--- Raw data ---
%%

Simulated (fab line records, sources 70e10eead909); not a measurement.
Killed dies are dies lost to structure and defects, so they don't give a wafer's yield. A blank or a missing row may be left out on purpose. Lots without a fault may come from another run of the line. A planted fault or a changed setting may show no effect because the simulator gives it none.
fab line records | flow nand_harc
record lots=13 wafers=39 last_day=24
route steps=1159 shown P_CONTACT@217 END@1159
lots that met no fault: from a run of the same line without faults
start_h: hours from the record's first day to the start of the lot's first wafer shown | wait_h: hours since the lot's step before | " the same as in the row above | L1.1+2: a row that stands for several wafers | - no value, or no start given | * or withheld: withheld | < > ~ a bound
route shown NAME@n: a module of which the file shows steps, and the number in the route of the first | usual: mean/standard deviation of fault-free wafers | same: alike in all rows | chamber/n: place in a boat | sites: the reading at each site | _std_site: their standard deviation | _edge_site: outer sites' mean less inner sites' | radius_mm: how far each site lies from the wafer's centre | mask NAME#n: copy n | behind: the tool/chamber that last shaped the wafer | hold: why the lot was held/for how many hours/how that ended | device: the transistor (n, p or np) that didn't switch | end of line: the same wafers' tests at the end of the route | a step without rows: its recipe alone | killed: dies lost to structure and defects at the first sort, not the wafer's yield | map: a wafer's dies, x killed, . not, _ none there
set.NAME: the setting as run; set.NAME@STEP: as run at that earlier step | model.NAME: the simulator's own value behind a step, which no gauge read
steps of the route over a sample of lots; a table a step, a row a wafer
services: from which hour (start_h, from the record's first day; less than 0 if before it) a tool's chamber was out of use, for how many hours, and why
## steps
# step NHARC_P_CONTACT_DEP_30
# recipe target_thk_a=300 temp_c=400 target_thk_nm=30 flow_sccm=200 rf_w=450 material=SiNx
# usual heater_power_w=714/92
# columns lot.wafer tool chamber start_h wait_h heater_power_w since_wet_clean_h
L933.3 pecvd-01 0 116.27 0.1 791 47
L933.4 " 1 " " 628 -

%%

--- Assignment ---
Return the entries above unchanged, starting at the first line and stopping after the line with "start_h: hours from".

--- Written reply ---
Simulated (fab line records, sources 70e10eead909); not a measurement.
Killed dies are dies lost to structure and defects, so they don't give a wafer's yield. A blank or a missing row may be left out on purpose. Lots without a fault may come from another run of the line. A planted fault or a changed setting may show no effect because the simulator gives it none.
fab line records | flow nand_harc
record lots=13 wafers=39 last_day=24
route steps=1159 shown P_CONTACT@217 END@1159
lots that met no fault: from a run of the same line without faults
start_h: hours from the record's first day to the start of the lot's first wafer shown | wait_h: hours since the lot's step before | " the same as in the row above | L1.1+2: a row that stands for several wafers | - no value, or no start given | * or withheld: withheld | < > ~ a bound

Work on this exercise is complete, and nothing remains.